• **Recorded information**:
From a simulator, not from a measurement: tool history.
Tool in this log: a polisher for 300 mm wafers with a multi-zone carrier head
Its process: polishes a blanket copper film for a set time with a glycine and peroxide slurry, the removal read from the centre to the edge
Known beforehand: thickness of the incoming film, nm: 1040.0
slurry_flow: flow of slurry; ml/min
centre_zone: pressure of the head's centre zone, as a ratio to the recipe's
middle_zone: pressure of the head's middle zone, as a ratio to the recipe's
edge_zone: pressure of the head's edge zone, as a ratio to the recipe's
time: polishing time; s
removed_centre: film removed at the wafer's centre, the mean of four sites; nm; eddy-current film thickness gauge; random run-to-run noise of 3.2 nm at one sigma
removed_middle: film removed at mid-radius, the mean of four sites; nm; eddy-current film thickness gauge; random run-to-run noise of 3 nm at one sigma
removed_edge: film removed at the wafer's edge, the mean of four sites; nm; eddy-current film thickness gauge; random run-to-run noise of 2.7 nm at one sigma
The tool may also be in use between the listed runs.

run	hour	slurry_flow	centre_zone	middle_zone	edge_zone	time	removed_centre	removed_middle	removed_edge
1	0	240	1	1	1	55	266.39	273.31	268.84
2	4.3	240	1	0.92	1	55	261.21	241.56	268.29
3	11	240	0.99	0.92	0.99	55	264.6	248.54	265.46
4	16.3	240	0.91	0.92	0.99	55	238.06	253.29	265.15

• **Work order**: Reproduce each entry word for word.

• **Answer area**:
From a simulator, not from a measurement: tool history.
Tool in this log: a polisher for 300 mm wafers with a multi-zone carrier head
Its process: polishes a blanket copper film for a set time with a glycine and peroxide slurry, the removal read from the centre to the edge
Known beforehand: thickness of the incoming film, nm: 1040.0
slurry_flow: flow of slurry; ml/min
centre_zone: pressure of the head's centre zone, as a ratio to the recipe's
middle_zone: pressure of the head's middle zone, as a ratio to the recipe's
edge_zone: pressure of the head's edge zone, as a ratio to the recipe's
time: polishing time; s
removed_centre: film removed at the wafer's centre, the mean of four sites; nm; eddy-current film thickness gauge; random run-to-run noise of 3.2 nm at one sigma
removed_middle: film removed at mid-radius, the mean of four sites; nm; eddy-current film thickness gauge; random run-to-run noise of 3 nm at one sigma
removed_edge: film removed at the wafer's edge, the mean of four sites; nm; eddy-current film thickness gauge; random run-to-run noise of 2.7 nm at one sigma
The tool may also be in use between the listed runs.

run	hour	slurry_flow	centre_zone	middle_zone	edge_zone	time	removed_centre	removed_middle	removed_edge
1	0	240	1	1	1	55	266.39	273.31	268.84
2	4.3	240	1	0.92	1	55	261.21	241.56	268.29
3	11	240	0.99	0.92	0.99	55	264.6	248.54	265.46
4	16.3	240	0.91	0.92	0.99	55	238.06	253.29	265.15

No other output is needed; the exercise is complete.